Work instruction: Starting at the top of the entries, restate word for word each line up to and including the one with "The figure presents".

Records shown:
--- START ---

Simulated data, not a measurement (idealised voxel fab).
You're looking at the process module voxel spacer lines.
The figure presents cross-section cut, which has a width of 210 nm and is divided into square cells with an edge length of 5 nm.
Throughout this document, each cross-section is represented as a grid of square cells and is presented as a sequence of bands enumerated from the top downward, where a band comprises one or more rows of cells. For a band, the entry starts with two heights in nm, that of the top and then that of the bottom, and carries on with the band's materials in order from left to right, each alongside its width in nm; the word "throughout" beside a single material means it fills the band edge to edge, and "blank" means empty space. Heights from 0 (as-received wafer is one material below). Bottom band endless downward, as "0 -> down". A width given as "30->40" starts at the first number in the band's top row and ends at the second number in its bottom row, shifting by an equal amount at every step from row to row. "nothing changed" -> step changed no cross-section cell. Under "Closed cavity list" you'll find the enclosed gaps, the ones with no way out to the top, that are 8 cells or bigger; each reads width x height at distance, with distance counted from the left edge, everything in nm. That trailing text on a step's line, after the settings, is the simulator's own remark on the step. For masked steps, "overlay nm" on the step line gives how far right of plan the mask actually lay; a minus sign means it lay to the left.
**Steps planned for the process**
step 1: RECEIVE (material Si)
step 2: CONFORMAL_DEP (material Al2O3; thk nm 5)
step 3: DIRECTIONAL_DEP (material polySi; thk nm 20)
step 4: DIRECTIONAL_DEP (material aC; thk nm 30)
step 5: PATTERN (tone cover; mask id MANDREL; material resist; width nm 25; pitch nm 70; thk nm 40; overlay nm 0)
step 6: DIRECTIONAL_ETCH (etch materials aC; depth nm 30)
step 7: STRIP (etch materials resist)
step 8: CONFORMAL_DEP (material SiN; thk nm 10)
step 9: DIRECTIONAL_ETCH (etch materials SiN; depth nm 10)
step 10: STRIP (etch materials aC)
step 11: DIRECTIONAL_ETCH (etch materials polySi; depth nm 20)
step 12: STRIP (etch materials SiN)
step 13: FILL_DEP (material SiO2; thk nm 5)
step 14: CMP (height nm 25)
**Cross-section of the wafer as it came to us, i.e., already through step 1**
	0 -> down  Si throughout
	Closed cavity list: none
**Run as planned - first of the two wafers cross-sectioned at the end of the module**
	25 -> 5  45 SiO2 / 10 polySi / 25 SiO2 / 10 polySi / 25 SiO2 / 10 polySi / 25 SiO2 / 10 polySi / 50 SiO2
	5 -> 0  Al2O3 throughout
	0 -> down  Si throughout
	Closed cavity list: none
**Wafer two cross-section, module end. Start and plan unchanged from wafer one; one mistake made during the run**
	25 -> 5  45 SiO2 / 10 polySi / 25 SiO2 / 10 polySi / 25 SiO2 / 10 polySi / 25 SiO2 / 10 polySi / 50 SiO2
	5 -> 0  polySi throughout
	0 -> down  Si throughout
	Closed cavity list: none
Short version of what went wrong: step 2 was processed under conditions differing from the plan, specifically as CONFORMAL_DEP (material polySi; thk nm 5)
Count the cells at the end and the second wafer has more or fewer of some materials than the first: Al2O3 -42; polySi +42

--- END ---

Reply:
Simulated data, not a measurement (idealised voxel fab).
You're looking at the process module voxel spacer lines.
The figure presents cross-section cut, which has a width of 210 nm and is divided into square cells with an edge length of 5 nm.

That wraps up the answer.